Work instruction - Please give back the listing below in full. Change nothing.

Record excerpts -
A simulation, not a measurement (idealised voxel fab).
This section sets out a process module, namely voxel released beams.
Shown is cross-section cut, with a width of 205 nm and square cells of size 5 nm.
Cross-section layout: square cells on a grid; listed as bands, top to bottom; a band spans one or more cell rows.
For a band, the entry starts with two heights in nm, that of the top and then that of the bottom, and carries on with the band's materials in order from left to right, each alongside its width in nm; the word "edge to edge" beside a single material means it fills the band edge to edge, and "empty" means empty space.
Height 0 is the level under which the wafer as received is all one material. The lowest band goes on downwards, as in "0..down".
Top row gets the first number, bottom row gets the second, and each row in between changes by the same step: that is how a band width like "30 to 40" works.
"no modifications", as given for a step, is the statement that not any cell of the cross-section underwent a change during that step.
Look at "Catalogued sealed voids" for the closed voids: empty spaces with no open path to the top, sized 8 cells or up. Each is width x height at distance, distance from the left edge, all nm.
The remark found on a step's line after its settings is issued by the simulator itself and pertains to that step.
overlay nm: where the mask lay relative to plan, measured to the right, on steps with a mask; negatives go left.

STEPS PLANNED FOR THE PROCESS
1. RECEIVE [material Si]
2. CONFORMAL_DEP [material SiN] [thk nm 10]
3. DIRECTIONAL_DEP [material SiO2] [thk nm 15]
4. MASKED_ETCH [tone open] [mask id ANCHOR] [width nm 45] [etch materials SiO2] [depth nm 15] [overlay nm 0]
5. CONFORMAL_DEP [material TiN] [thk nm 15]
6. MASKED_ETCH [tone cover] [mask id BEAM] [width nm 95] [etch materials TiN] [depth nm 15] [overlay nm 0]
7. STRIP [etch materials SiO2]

Task result -
A simulation, not a measurement (idealised voxel fab).
This section sets out a process module, namely voxel released beams.
Shown is cross-section cut, with a width of 205 nm and square cells of size 5 nm.
Cross-section layout: square cells on a grid; listed as bands, top to bottom; a band spans one or more cell rows.
For a band, the entry starts with two heights in nm, that of the top and then that of the bottom, and carries on with the band's materials in order from left to right, each alongside its width in nm; the word "edge to edge" beside a single material means it fills the band edge to edge, and "empty" means empty space.
Height 0 is the level under which the wafer as received is all one material. The lowest band goes on downwards, as in "0..down".
Top row gets the first number, bottom row gets the second, and each row in between changes by the same step: that is how a band width like "30 to 40" works.
"no modifications", as given for a step, is the statement that not any cell of the cross-section underwent a change during that step.
Look at "Catalogued sealed voids" for the closed voids: empty spaces with no open path to the top, sized 8 cells or up. Each is width x height at distance, distance from the left edge, all nm.
The remark found on a step's line after its settings is issued by the simulator itself and pertains to that step.
overlay nm: where the mask lay relative to plan, measured to the right, on steps with a mask; negatives go left.

STEPS PLANNED FOR THE PROCESS
1. RECEIVE [material Si]
2. CONFORMAL_DEP [material SiN] [thk nm 10]
3. DIRECTIONAL_DEP [material SiO2] [thk nm 15]
4. MASKED_ETCH [tone open] [mask id ANCHOR] [width nm 45] [etch materials SiO2] [depth nm 15] [overlay nm 0]
5. CONFORMAL_DEP [material TiN] [thk nm 15]
6. MASKED_ETCH [tone cover] [mask id BEAM] [width nm 95] [etch materials TiN] [depth nm 15] [overlay nm 0]
7. STRIP [etch materials SiO2]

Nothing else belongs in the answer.